■ ■ ■ ■
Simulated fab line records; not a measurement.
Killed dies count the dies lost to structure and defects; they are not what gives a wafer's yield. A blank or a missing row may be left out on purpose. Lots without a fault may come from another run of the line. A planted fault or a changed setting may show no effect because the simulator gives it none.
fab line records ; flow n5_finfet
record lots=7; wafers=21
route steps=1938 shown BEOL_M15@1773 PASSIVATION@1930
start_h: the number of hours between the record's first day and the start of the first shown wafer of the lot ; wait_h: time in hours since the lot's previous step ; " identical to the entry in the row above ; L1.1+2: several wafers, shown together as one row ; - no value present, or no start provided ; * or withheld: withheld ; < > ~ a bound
■ ■ ■ ■

__Required action__.
Give each entry again, spelled exactly as shown.

__Answer section__.
Simulated fab line records; not a measurement.
Killed dies count the dies lost to structure and defects; they are not what gives a wafer's yield. A blank or a missing row may be left out on purpose. Lots without a fault may come from another run of the line. A planted fault or a changed setting may show no effect because the simulator gives it none.
fab line records ; flow n5_finfet
record lots=7; wafers=21
route steps=1938 shown BEOL_M15@1773 PASSIVATION@1930
start_h: the number of hours between the record's first day and the start of the first shown wafer of the lot ; wait_h: time in hours since the lot's previous step ; " identical to the entry in the row above ; L1.1+2: several wafers, shown together as one row ; - no value present, or no start provided ; * or withheld: withheld ; < > ~ a bound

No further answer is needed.